____________________

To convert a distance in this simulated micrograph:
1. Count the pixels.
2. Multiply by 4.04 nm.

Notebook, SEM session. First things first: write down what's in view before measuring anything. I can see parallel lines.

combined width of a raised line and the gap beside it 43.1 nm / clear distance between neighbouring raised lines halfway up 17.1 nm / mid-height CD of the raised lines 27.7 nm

____________________

* Assignment *
Set down all the entries again, word for word.

* Exercise response *
To convert a distance in this simulated micrograph:
1. Count the pixels.
2. Multiply by 4.04 nm.

Notebook, SEM session. First things first: write down what's in view before measuring anything. I can see parallel lines.

combined width of a raised line and the gap beside it 43.1 nm / clear distance between neighbouring raised lines halfway up 17.1 nm / mid-height CD of the raised lines 27.7 nm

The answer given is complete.